SUPPLIED INFORMATION:
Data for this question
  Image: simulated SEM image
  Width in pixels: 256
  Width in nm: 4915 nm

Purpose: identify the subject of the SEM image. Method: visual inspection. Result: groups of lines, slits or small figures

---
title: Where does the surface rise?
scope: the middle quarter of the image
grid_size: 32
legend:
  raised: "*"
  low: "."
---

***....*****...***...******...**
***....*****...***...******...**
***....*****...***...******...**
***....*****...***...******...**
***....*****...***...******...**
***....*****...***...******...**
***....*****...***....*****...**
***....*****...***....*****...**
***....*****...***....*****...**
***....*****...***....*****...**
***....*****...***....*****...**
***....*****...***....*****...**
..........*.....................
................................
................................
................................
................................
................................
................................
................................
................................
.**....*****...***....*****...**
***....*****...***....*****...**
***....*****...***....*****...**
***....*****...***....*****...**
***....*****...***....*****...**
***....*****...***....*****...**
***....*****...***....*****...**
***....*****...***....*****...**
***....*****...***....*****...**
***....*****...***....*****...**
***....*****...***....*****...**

EXERCISE: Nothing may be omitted; retype every record exactly.

RESULT:
Data for this question
  Image: simulated SEM image
  Width in pixels: 256
  Width in nm: 4915 nm

Purpose: identify the subject of the SEM image. Method: visual inspection. Result: groups of lines, slits or small figures

---
title: Where does the surface rise?
scope: the middle quarter of the image
grid_size: 32
legend:
  raised: "*"
  low: "."
---

***....*****...***...******...**
***....*****...***...******...**
***....*****...***...******...**
***....*****...***...******...**
***....*****...***...******...**
***....*****...***...******...**
***....*****...***....*****...**
***....*****...***....*****...**
***....*****...***....*****...**
***....*****...***....*****...**
***....*****...***....*****...**
***....*****...***....*****...**
..........*.....................
................................
................................
................................
................................
................................
................................
................................
................................
.**....*****...***....*****...**
***....*****...***....*****...**
***....*****...***....*****...**
***....*****...***....*****...**
***....*****...***....*****...**
***....*****...***....*****...**
***....*****...***....*****...**
***....*****...***....*****...**
***....*****...***....*****...**
***....*****...***....*****...**
***....*****...***....*****...**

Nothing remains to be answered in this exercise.